════════════════

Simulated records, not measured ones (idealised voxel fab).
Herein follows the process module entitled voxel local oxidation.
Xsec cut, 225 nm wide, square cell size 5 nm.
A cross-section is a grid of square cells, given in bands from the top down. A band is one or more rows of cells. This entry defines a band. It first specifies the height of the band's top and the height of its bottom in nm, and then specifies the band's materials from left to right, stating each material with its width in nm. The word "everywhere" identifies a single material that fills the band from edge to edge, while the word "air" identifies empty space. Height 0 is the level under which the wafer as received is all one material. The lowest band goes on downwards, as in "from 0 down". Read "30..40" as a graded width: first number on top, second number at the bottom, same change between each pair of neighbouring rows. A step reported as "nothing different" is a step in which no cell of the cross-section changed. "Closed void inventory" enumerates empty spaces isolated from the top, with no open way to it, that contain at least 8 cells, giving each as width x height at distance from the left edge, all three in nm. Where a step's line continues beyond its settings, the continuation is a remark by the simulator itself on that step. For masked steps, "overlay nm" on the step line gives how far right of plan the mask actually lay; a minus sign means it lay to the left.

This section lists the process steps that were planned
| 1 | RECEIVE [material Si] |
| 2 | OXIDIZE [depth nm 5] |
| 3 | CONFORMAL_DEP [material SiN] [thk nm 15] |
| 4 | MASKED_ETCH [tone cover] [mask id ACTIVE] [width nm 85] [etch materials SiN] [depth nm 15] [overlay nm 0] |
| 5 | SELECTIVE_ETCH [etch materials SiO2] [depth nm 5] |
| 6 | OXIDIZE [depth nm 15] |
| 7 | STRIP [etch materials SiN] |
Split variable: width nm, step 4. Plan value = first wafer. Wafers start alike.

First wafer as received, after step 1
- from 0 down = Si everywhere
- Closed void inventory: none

════════════════

Reproduce the material exactly. Every line must match.

*Answer area*:
Simulated records, not measured ones (idealised voxel fab).
Herein follows the process module entitled voxel local oxidation.
Xsec cut, 225 nm wide, square cell size 5 nm.
A cross-section is a grid of square cells, given in bands from the top down. A band is one or more rows of cells. This entry defines a band. It first specifies the height of the band's top and the height of its bottom in nm, and then specifies the band's materials from left to right, stating each material with its width in nm. The word "everywhere" identifies a single material that fills the band from edge to edge, while the word "air" identifies empty space. Height 0 is the level under which the wafer as received is all one material. The lowest band goes on downwards, as in "from 0 down". Read "30..40" as a graded width: first number on top, second number at the bottom, same change between each pair of neighbouring rows. A step reported as "nothing different" is a step in which no cell of the cross-section changed. "Closed void inventory" enumerates empty spaces isolated from the top, with no open way to it, that contain at least 8 cells, giving each as width x height at distance from the left edge, all three in nm. Where a step's line continues beyond its settings, the continuation is a remark by the simulator itself on that step. For masked steps, "overlay nm" on the step line gives how far right of plan the mask actually lay; a minus sign means it lay to the left.

This section lists the process steps that were planned
| 1 | RECEIVE [material Si] |
| 2 | OXIDIZE [depth nm 5] |
| 3 | CONFORMAL_DEP [material SiN] [thk nm 15] |
| 4 | MASKED_ETCH [tone cover] [mask id ACTIVE] [width nm 85] [etch materials SiN] [depth nm 15] [overlay nm 0] |
| 5 | SELECTIVE_ETCH [etch materials SiO2] [depth nm 5] |
| 6 | OXIDIZE [depth nm 15] |
| 7 | STRIP [etch materials SiN] |
Split variable: width nm, step 4. Plan value = first wafer. Wafers start alike.

First wafer as received, after step 1
- from 0 down = Si everywhere
- Closed void inventory: none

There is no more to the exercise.